*WORK TASK*:
Nothing should be output except the lines from the top of the material below through the line that contains "Each cross-section below", each exactly as written.

---------------

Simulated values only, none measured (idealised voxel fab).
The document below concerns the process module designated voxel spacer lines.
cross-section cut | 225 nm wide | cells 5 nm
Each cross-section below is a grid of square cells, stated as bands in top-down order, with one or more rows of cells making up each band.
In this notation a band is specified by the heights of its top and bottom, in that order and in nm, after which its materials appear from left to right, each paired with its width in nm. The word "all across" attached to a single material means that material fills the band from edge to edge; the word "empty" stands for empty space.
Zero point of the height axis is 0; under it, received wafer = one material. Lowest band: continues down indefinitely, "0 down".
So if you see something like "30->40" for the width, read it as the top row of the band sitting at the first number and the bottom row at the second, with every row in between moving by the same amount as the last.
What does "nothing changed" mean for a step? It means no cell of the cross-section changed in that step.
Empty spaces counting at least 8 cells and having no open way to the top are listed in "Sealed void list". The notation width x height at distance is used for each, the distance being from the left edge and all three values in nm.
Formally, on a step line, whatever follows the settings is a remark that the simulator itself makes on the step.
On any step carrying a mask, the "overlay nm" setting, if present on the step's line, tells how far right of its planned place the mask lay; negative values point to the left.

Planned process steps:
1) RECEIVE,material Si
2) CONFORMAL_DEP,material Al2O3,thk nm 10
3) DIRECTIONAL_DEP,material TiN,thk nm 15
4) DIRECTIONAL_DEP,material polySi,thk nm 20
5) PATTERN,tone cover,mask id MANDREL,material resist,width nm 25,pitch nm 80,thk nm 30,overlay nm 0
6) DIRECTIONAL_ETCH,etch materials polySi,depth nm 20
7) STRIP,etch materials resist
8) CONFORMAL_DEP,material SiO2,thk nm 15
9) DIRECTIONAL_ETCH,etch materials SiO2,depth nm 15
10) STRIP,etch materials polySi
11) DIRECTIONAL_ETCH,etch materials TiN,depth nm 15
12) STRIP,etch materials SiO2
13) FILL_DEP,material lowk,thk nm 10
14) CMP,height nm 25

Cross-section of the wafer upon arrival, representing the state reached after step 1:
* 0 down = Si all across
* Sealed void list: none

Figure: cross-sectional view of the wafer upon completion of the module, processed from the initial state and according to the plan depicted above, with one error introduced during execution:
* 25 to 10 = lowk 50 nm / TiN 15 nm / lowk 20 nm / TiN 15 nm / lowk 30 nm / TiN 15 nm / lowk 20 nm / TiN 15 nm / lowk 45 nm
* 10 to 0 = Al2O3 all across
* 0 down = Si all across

---------------

*RESPONSE BOX*:
Simulated values only, none measured (idealised voxel fab).
The document below concerns the process module designated voxel spacer lines.
cross-section cut | 225 nm wide | cells 5 nm
Each cross-section below is a grid of square cells, stated as bands in top-down order, with one or more rows of cells making up each band.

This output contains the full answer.